Work instruction: Output each entry exactly as written.

(Data to examine)

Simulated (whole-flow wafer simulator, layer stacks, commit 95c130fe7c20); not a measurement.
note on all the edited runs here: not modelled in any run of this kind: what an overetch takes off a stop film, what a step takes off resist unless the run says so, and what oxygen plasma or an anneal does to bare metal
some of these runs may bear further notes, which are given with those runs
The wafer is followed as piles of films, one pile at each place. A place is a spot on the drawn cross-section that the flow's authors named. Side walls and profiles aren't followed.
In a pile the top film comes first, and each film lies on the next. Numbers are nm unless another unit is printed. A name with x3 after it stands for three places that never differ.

(End Data to examine)

Written solution:
Simulated (whole-flow wafer simulator, layer stacks, commit 95c130fe7c20); not a measurement.
note on all the edited runs here: not modelled in any run of this kind: what an overetch takes off a stop film, what a step takes off resist unless the run says so, and what oxygen plasma or an anneal does to bare metal
some of these runs may bear further notes, which are given with those runs
The wafer is followed as piles of films, one pile at each place. A place is a spot on the drawn cross-section that the flow's authors named. Side walls and profiles aren't followed.
In a pile the top film comes first, and each film lies on the next. Numbers are nm unless another unit is printed. A name with x3 after it stands for three places that never differ.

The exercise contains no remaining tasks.